START SUPPLIED DATA

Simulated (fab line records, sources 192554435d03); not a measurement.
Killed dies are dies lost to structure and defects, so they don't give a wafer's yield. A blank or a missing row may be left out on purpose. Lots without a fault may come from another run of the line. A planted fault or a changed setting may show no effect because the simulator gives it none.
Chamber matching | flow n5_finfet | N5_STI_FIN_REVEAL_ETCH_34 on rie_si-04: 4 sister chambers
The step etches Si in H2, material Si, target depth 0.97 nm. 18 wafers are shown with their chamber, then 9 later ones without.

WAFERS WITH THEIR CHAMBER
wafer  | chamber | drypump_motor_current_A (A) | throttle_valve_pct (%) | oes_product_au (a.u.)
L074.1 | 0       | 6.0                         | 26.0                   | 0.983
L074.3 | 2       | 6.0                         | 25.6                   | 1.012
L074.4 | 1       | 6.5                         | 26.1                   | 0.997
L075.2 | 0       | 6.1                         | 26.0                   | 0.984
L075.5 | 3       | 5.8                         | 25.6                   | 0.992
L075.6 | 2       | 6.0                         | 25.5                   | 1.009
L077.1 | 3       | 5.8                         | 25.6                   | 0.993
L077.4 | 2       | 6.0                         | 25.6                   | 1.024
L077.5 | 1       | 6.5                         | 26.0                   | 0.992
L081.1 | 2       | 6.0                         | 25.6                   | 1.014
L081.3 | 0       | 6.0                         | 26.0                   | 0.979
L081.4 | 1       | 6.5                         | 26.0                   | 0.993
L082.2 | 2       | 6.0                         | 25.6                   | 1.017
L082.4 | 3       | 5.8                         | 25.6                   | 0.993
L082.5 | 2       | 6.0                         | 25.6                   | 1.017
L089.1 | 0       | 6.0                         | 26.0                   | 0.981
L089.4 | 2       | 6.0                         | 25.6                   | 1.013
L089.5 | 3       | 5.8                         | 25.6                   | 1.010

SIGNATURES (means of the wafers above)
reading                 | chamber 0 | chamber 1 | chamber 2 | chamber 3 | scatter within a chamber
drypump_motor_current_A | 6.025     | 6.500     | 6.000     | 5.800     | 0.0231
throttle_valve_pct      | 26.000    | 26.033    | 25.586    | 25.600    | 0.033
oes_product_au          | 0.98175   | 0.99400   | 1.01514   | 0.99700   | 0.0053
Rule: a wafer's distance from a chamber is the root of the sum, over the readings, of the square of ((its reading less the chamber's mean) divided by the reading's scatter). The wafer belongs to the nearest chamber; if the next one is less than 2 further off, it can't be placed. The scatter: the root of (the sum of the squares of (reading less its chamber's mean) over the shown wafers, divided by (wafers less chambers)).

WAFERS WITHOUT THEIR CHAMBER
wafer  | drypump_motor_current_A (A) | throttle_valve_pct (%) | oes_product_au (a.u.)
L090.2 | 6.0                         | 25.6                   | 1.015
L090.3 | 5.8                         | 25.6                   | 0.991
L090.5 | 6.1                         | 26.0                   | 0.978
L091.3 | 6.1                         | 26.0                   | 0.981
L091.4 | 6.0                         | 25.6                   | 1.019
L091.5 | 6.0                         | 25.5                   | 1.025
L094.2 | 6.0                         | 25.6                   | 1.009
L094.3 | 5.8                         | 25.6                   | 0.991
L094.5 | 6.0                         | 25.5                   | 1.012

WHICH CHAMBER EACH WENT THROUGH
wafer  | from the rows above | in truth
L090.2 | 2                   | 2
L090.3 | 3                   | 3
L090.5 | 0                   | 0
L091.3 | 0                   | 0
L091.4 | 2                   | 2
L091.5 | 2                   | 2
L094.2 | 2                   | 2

END SUPPLIED DATA

Reproduce verbatim only this range: the first line of the material through the line that contains "Chamber matching |", inclusive.

Simulated (fab line records, sources 192554435d03); not a measurement.
Killed dies are dies lost to structure and defects, so they don't give a wafer's yield. A blank or a missing row may be left out on purpose. Lots without a fault may come from another run of the line. A planted fault or a changed setting may show no effect because the simulator gives it none.
Chamber matching | flow n5_finfet | N5_STI_FIN_REVEAL_ETCH_34 on rie_si-04: 4 sister chambers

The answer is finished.